* Work order *
Restate the opening lines of the material below word for word, stopping after the line that contains "Notebook: relief by".

* Data listing *
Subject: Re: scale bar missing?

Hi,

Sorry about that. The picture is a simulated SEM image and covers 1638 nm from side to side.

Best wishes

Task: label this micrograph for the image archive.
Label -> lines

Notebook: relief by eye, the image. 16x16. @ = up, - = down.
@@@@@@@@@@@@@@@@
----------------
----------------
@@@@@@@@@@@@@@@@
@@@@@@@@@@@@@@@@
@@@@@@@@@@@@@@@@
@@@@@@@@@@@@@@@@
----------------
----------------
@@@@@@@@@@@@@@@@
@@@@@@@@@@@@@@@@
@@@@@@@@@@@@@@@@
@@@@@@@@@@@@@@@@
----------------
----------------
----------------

* Written reply *
Subject: Re: scale bar missing?

Hi,

Sorry about that. The picture is a simulated SEM image and covers 1638 nm from side to side.

Best wishes

Task: label this micrograph for the image archive.
Label -> lines

Notebook: relief by eye, the image. 16x16. @ = up, - = down.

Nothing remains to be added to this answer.